__ASSIGNED TASK__
Would you print the records below without changing anything?

__STORED DATA__
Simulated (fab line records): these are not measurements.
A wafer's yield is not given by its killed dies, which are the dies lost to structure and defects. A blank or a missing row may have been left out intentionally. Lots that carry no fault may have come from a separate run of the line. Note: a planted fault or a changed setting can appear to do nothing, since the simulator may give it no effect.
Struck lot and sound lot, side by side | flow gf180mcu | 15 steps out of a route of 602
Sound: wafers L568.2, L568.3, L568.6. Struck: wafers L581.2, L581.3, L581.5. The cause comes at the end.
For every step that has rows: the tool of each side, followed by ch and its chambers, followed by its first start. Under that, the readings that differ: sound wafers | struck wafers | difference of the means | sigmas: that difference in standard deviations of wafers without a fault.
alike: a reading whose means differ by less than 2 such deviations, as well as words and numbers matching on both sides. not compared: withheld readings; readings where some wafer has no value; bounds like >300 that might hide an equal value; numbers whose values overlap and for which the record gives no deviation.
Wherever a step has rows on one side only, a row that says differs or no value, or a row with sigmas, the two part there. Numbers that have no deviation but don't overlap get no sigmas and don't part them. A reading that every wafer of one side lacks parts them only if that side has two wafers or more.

__RESPONSE__
Simulated (fab line records): these are not measurements.
A wafer's yield is not given by its killed dies, which are the dies lost to structure and defects. A blank or a missing row may have been left out intentionally. Lots that carry no fault may have come from a separate run of the line. Note: a planted fault or a changed setting can appear to do nothing, since the simulator may give it no effect.
Struck lot and sound lot, side by side | flow gf180mcu | 15 steps out of a route of 602
Sound: wafers L568.2, L568.3, L568.6. Struck: wafers L581.2, L581.3, L581.5. The cause comes at the end.
For every step that has rows: the tool of each side, followed by ch and its chambers, followed by its first start. Under that, the readings that differ: sound wafers | struck wafers | difference of the means | sigmas: that difference in standard deviations of wafers without a fault.
alike: a reading whose means differ by less than 2 such deviations, as well as words and numbers matching on both sides. not compared: withheld readings; readings where some wafer has no value; bounds like >300 that might hide an equal value; numbers whose values overlap and for which the record gives no deviation.
Wherever a step has rows on one side only, a row that says differs or no value, or a row with sigmas, the two part there. Numbers that have no deviation but don't overlap get no sigmas and don't part them. A reading that every wafer of one side lacks parts them only if that side has two wafers or more.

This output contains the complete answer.